→ ACTIVITY:
Word for word, retype every record in the listing.

→ DATASET ENTRIES:
+===+
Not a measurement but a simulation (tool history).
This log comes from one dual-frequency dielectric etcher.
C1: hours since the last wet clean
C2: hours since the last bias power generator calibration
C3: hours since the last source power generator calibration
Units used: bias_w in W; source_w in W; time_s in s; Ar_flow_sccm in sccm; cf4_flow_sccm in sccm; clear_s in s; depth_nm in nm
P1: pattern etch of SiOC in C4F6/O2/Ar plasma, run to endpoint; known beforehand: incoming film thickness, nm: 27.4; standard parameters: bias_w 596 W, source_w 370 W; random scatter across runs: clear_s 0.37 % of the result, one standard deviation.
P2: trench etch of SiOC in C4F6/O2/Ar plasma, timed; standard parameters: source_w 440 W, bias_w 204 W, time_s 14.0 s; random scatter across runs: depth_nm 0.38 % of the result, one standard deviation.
+===+

→ EXERCISE OUTPUT:
Not a measurement but a simulation (tool history).
This log comes from one dual-frequency dielectric etcher.
C1: hours since the last wet clean
C2: hours since the last bias power generator calibration
C3: hours since the last source power generator calibration
Units used: bias_w in W; source_w in W; time_s in s; Ar_flow_sccm in sccm; cf4_flow_sccm in sccm; clear_s in s; depth_nm in nm
P1: pattern etch of SiOC in C4F6/O2/Ar plasma, run to endpoint; known beforehand: incoming film thickness, nm: 27.4; standard parameters: bias_w 596 W, source_w 370 W; random scatter across runs: clear_s 0.37 % of the result, one standard deviation.
P2: trench etch of SiOC in C4F6/O2/Ar plasma, timed; standard parameters: source_w 440 W, bias_w 204 W, time_s 14.0 s; random scatter across runs: depth_nm 0.38 % of the result, one standard deviation.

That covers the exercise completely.